Each entry should appear in the answer exactly as written.

═════ Provided records

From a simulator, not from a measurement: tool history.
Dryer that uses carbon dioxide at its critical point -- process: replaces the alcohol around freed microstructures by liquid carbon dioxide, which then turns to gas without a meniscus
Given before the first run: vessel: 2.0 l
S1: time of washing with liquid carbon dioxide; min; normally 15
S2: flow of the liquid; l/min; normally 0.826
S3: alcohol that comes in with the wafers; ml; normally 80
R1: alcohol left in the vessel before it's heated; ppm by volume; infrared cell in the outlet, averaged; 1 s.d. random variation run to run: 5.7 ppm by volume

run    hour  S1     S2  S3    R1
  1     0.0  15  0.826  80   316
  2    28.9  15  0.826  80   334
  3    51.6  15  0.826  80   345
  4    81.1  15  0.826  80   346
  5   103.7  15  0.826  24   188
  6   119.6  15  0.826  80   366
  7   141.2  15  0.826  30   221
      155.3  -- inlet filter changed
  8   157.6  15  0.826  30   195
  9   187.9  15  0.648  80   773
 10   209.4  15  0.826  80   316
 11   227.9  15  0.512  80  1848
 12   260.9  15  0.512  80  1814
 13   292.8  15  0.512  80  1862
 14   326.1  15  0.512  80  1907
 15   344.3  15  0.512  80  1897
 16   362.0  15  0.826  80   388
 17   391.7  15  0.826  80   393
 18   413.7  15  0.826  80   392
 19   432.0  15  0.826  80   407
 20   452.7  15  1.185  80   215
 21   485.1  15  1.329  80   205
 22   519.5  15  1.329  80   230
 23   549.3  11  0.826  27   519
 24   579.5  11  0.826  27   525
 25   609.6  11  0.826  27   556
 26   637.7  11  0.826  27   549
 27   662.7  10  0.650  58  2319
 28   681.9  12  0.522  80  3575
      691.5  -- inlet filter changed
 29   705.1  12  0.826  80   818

══════════

Answer box:
From a simulator, not from a measurement: tool history.
Dryer that uses carbon dioxide at its critical point -- process: replaces the alcohol around freed microstructures by liquid carbon dioxide, which then turns to gas without a meniscus
Given before the first run: vessel: 2.0 l
S1: time of washing with liquid carbon dioxide; min; normally 15
S2: flow of the liquid; l/min; normally 0.826
S3: alcohol that comes in with the wafers; ml; normally 80
R1: alcohol left in the vessel before it's heated; ppm by volume; infrared cell in the outlet, averaged; 1 s.d. random variation run to run: 5.7 ppm by volume

run    hour  S1     S2  S3    R1
  1     0.0  15  0.826  80   316
  2    28.9  15  0.826  80   334
  3    51.6  15  0.826  80   345
  4    81.1  15  0.826  80   346
  5   103.7  15  0.826  24   188
  6   119.6  15  0.826  80   366
  7   141.2  15  0.826  30   221
      155.3  -- inlet filter changed
  8   157.6  15  0.826  30   195
  9   187.9  15  0.648  80   773
 10   209.4  15  0.826  80   316
 11   227.9  15  0.512  80  1848
 12   260.9  15  0.512  80  1814
 13   292.8  15  0.512  80  1862
 14   326.1  15  0.512  80  1907
 15   344.3  15  0.512  80  1897
 16   362.0  15  0.826  80   388
 17   391.7  15  0.826  80   393
 18   413.7  15  0.826  80   392
 19   432.0  15  0.826  80   407
 20   452.7  15  1.185  80   215
 21   485.1  15  1.329  80   205
 22   519.5  15  1.329  80   230
 23   549.3  11  0.826  27   519
 24   579.5  11  0.826  27   525
 25   609.6  11  0.826  27   556
 26   637.7  11  0.826  27   549
 27   662.7  10  0.650  58  2319
 28   681.9  12  0.522  80  3575
      691.5  -- inlet filter changed
 29   705.1  12  0.826  80   818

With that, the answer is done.